REQUIREMENT » Set the records down again in full, with every word kept.

SUPPLIED ENTRIES »
┌──

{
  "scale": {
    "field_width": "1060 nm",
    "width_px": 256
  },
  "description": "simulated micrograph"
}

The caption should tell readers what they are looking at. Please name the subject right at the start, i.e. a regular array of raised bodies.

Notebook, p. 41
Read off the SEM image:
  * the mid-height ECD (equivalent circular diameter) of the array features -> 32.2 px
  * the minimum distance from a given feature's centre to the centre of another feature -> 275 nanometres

└──

TASK RESPONSE »
{
  "scale": {
    "field_width": "1060 nm",
    "width_px": 256
  },
  "description": "simulated micrograph"
}

The caption should tell readers what they are looking at. Please name the subject right at the start, i.e. a regular array of raised bodies.

Notebook, p. 41
Read off the SEM image:
  * the mid-height ECD (equivalent circular diameter) of the array features -> 32.2 px
  * the minimum distance from a given feature's centre to the centre of another feature -> 275 nanometres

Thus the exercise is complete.